DATA PROVIDED>
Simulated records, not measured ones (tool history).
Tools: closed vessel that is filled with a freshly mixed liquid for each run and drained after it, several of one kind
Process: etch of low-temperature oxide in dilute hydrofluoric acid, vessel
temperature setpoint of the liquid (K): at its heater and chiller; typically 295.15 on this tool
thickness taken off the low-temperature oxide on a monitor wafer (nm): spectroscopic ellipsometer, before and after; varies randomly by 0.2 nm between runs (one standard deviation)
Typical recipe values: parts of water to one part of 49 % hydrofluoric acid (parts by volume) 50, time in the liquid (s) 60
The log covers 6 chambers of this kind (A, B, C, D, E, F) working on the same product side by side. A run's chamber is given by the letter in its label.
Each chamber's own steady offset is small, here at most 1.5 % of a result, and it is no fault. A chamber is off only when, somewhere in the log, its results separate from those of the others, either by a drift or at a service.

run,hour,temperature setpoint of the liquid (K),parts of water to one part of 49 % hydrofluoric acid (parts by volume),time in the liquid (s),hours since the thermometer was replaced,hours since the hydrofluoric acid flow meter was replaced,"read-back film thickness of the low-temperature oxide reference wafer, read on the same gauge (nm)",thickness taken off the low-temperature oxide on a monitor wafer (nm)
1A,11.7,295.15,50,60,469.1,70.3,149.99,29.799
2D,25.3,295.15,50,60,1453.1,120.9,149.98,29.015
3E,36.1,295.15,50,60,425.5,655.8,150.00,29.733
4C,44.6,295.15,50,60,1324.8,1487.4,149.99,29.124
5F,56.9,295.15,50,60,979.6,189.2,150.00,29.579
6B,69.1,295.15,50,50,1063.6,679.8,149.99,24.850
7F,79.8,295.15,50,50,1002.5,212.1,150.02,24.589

REQUIREMENT> Give the lines again, exactly as they stand, from the beginning of the data through the line with "Typical recipe values: parts".

YOUR SOLUTION>
Simulated records, not measured ones (tool history).
Tools: closed vessel that is filled with a freshly mixed liquid for each run and drained after it, several of one kind
Process: etch of low-temperature oxide in dilute hydrofluoric acid, vessel
temperature setpoint of the liquid (K): at its heater and chiller; typically 295.15 on this tool
thickness taken off the low-temperature oxide on a monitor wafer (nm): spectroscopic ellipsometer, before and after; varies randomly by 0.2 nm between runs (one standard deviation)
Typical recipe values: parts of water to one part of 49 % hydrofluoric acid (parts by volume) 50, time in the liquid (s) 60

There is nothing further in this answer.